## [WORK REQUEST]
Exact repetition is required: output every record in full.

= Beginning of Section =

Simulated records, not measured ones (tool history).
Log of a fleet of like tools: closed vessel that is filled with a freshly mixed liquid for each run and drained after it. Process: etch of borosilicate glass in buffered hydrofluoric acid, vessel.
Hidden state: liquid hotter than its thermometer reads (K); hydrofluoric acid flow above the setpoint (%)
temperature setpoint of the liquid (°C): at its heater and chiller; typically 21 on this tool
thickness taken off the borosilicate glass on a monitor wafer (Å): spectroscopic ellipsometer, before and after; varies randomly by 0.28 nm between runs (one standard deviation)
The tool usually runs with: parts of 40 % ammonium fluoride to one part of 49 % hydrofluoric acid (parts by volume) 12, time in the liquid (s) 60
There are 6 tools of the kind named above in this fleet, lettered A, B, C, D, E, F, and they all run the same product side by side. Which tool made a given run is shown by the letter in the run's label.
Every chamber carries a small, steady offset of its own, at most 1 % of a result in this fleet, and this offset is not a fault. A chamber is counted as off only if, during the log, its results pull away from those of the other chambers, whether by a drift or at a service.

= End of Section =

## [YOUR SOLUTION]
Simulated records, not measured ones (tool history).
Log of a fleet of like tools: closed vessel that is filled with a freshly mixed liquid for each run and drained after it. Process: etch of borosilicate glass in buffered hydrofluoric acid, vessel.
Hidden state: liquid hotter than its thermometer reads (K); hydrofluoric acid flow above the setpoint (%)
temperature setpoint of the liquid (°C): at its heater and chiller; typically 21 on this tool
thickness taken off the borosilicate glass on a monitor wafer (Å): spectroscopic ellipsometer, before and after; varies randomly by 0.28 nm between runs (one standard deviation)
The tool usually runs with: parts of 40 % ammonium fluoride to one part of 49 % hydrofluoric acid (parts by volume) 12, time in the liquid (s) 60
There are 6 tools of the kind named above in this fleet, lettered A, B, C, D, E, F, and they all run the same product side by side. Which tool made a given run is shown by the letter in the run's label.
Every chamber carries a small, steady offset of its own, at most 1 % of a result in this fleet, and this offset is not a fault. A chamber is counted as off only if, during the log, its results pull away from those of the other chambers, whether by a drift or at a service.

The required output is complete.